* TASK ITEM
From the data below, retype exactly the lines starting with the one that contains "4: DIRECTIONAL_DEP [material" and ending with the one that contains "width nm 25, +59", both included.

* MATERIAL SHOWN
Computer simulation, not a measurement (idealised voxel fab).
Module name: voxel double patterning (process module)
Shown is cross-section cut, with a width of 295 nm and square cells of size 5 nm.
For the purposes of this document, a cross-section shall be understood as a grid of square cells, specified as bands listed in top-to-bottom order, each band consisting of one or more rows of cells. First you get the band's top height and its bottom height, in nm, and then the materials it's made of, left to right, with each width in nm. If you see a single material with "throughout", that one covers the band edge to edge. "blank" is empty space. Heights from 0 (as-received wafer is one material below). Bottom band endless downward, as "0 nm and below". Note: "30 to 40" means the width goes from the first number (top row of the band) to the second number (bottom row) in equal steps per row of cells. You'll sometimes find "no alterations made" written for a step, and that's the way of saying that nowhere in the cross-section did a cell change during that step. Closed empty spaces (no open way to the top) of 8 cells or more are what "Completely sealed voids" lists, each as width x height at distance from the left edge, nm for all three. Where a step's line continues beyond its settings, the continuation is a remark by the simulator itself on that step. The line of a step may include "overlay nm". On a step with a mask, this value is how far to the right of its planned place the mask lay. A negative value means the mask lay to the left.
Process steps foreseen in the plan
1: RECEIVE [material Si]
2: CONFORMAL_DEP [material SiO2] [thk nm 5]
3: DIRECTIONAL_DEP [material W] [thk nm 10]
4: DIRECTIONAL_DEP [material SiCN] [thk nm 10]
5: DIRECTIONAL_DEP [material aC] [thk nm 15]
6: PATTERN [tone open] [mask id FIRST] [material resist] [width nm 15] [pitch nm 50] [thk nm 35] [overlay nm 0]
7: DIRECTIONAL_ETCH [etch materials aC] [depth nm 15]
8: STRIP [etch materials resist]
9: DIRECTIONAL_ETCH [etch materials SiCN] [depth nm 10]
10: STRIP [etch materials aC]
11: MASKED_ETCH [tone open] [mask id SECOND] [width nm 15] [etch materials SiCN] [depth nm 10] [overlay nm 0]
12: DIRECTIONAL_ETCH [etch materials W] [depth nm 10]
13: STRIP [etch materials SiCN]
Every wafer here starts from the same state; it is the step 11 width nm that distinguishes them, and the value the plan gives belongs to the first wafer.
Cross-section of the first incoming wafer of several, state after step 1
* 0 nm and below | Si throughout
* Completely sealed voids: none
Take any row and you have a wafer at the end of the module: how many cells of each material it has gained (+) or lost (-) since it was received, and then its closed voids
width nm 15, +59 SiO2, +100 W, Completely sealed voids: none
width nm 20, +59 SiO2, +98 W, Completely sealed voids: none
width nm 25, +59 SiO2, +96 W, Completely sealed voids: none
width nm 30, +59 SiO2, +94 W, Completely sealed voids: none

* ANSWER SPACE
4: DIRECTIONAL_DEP [material SiCN] [thk nm 10]
5: DIRECTIONAL_DEP [material aC] [thk nm 15]
6: PATTERN [tone open] [mask id FIRST] [material resist] [width nm 15] [pitch nm 50] [thk nm 35] [overlay nm 0]
7: DIRECTIONAL_ETCH [etch materials aC] [depth nm 15]
8: STRIP [etch materials resist]
9: DIRECTIONAL_ETCH [etch materials SiCN] [depth nm 10]
10: STRIP [etch materials aC]
11: MASKED_ETCH [tone open] [mask id SECOND] [width nm 15] [etch materials SiCN] [depth nm 10] [overlay nm 0]
12: DIRECTIONAL_ETCH [etch materials W] [depth nm 10]
13: STRIP [etch materials SiCN]
Every wafer here starts from the same state; it is the step 11 width nm that distinguishes them, and the value the plan gives belongs to the first wafer.
Cross-section of the first incoming wafer of several, state after step 1
* 0 nm and below | Si throughout
* Completely sealed voids: none
Take any row and you have a wafer at the end of the module: how many cells of each material it has gained (+) or lost (-) since it was received, and then its closed voids
width nm 15, +59 SiO2, +100 W, Completely sealed voids: none
width nm 20, +59 SiO2, +98 W, Completely sealed voids: none
width nm 25, +59 SiO2, +96 W, Completely sealed voids: none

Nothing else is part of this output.